:: TASK ITEM ::
Reproduce the listing below verbatim.

Start of PROVIDED MATERIAL

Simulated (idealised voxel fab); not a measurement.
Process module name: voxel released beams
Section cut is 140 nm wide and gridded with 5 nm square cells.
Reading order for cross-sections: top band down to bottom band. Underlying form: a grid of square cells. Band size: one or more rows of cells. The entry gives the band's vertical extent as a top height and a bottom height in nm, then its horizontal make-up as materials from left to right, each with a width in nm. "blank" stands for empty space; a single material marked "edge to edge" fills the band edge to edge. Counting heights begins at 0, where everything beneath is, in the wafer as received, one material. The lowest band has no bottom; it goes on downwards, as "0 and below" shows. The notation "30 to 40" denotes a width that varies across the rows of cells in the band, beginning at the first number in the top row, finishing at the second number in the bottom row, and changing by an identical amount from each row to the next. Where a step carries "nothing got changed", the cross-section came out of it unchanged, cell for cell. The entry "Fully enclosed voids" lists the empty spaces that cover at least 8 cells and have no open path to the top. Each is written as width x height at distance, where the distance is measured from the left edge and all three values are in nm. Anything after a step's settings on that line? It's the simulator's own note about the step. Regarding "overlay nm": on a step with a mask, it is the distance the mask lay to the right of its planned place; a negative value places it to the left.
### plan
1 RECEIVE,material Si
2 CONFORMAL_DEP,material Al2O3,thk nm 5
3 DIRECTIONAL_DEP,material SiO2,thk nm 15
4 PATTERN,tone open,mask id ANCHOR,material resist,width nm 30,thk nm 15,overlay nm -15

End of PROVIDED MATERIAL

:: SOLUTION ::
Simulated (idealised voxel fab); not a measurement.
Process module name: voxel released beams
Section cut is 140 nm wide and gridded with 5 nm square cells.
Reading order for cross-sections: top band down to bottom band. Underlying form: a grid of square cells. Band size: one or more rows of cells. The entry gives the band's vertical extent as a top height and a bottom height in nm, then its horizontal make-up as materials from left to right, each with a width in nm. "blank" stands for empty space; a single material marked "edge to edge" fills the band edge to edge. Counting heights begins at 0, where everything beneath is, in the wafer as received, one material. The lowest band has no bottom; it goes on downwards, as "0 and below" shows. The notation "30 to 40" denotes a width that varies across the rows of cells in the band, beginning at the first number in the top row, finishing at the second number in the bottom row, and changing by an identical amount from each row to the next. Where a step carries "nothing got changed", the cross-section came out of it unchanged, cell for cell. The entry "Fully enclosed voids" lists the empty spaces that cover at least 8 cells and have no open path to the top. Each is written as width x height at distance, where the distance is measured from the left edge and all three values are in nm. Anything after a step's settings on that line? It's the simulator's own note about the step. Regarding "overlay nm": on a step with a mask, it is the distance the mask lay to the right of its planned place; a negative value places it to the left.
### plan
1 RECEIVE,material Si
2 CONFORMAL_DEP,material Al2O3,thk nm 5
3 DIRECTIONAL_DEP,material SiO2,thk nm 15
4 PATTERN,tone open,mask id ANCHOR,material resist,width nm 30,thk nm 15,overlay nm -15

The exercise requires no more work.